--- START ---

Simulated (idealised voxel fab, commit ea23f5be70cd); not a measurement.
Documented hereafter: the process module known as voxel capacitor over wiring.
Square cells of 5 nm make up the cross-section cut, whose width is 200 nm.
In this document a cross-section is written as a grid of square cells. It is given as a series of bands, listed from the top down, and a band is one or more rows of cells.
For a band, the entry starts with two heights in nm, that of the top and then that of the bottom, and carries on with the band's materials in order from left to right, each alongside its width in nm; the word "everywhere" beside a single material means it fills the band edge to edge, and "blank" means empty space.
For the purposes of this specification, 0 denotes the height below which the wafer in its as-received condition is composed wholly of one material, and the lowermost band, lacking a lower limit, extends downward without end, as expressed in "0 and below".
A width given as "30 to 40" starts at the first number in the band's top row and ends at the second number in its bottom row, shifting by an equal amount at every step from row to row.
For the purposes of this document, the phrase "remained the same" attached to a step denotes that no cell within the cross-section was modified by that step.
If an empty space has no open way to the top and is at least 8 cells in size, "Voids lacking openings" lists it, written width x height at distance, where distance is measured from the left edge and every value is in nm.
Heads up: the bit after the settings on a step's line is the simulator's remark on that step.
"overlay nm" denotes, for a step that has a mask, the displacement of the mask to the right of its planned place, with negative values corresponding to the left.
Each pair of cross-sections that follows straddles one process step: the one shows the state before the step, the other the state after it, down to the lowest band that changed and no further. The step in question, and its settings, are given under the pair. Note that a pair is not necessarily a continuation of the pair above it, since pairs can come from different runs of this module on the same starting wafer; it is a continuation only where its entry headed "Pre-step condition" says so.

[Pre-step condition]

--- END ---

Requirement – Please set down the entire listing once more, exactly as it stands.

Written reply –
Simulated (idealised voxel fab, commit ea23f5be70cd); not a measurement.
Documented hereafter: the process module known as voxel capacitor over wiring.
Square cells of 5 nm make up the cross-section cut, whose width is 200 nm.
In this document a cross-section is written as a grid of square cells. It is given as a series of bands, listed from the top down, and a band is one or more rows of cells.
For a band, the entry starts with two heights in nm, that of the top and then that of the bottom, and carries on with the band's materials in order from left to right, each alongside its width in nm; the word "everywhere" beside a single material means it fills the band edge to edge, and "blank" means empty space.
For the purposes of this specification, 0 denotes the height below which the wafer in its as-received condition is composed wholly of one material, and the lowermost band, lacking a lower limit, extends downward without end, as expressed in "0 and below".
A width given as "30 to 40" starts at the first number in the band's top row and ends at the second number in its bottom row, shifting by an equal amount at every step from row to row.
For the purposes of this document, the phrase "remained the same" attached to a step denotes that no cell within the cross-section was modified by that step.
If an empty space has no open way to the top and is at least 8 cells in size, "Voids lacking openings" lists it, written width x height at distance, where distance is measured from the left edge and every value is in nm.
Heads up: the bit after the settings on a step's line is the simulator's remark on that step.
"overlay nm" denotes, for a step that has a mask, the displacement of the mask to the right of its planned place, with negative values corresponding to the left.
Each pair of cross-sections that follows straddles one process step: the one shows the state before the step, the other the state after it, down to the lowest band that changed and no further. The step in question, and its settings, are given under the pair. Note that a pair is not necessarily a continuation of the pair above it, since pairs can come from different runs of this module on the same starting wafer; it is a continuation only where its entry headed "Pre-step condition" says so.

[Pre-step condition]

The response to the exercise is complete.